> Requirement: Begin at the line containing "L079.3 | rie" in the data below and go on through the line containing "L079.5 | rie", repeating each line exactly; include both ends and no other line.

> Data shown:
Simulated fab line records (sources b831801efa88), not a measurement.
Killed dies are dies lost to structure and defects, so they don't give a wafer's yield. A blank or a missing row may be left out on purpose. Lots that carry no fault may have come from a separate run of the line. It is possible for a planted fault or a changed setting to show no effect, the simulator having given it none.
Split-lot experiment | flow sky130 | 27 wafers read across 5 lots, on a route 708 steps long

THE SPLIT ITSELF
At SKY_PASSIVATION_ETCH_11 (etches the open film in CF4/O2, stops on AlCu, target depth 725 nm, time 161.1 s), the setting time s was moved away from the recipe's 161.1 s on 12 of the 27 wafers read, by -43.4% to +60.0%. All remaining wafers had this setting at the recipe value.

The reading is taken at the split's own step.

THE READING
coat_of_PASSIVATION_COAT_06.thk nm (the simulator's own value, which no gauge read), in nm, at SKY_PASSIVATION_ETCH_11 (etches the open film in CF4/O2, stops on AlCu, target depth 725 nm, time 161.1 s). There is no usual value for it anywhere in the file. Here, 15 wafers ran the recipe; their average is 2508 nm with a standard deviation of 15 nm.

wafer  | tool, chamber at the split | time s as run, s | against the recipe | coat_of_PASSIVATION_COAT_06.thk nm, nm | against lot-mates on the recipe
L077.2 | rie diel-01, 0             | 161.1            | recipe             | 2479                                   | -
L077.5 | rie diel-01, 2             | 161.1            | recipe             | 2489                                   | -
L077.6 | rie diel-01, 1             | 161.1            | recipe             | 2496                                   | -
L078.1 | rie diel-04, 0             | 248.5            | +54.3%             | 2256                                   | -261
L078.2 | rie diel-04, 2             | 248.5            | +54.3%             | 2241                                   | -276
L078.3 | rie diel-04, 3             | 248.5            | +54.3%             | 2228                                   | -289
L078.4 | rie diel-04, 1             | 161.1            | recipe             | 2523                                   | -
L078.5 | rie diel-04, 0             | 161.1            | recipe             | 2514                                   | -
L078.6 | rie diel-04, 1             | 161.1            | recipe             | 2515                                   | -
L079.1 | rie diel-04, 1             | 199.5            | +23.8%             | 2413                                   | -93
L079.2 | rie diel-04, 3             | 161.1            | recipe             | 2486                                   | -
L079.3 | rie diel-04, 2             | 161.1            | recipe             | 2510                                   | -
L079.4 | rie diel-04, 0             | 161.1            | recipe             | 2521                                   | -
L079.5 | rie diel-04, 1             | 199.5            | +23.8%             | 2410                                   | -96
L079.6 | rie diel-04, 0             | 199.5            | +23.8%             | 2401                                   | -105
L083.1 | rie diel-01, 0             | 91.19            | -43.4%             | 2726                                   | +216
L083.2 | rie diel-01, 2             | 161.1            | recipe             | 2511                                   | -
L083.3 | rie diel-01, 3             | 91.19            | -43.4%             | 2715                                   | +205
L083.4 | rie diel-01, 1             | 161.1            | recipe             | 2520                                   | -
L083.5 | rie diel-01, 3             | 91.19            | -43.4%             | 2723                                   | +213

> Written response:
L079.3 | rie diel-04, 2             | 161.1            | recipe             | 2510                                   | -
L079.4 | rie diel-04, 0             | 161.1            | recipe             | 2521                                   | -
L079.5 | rie diel-04, 1             | 199.5            | +23.8%             | 2410                                   | -96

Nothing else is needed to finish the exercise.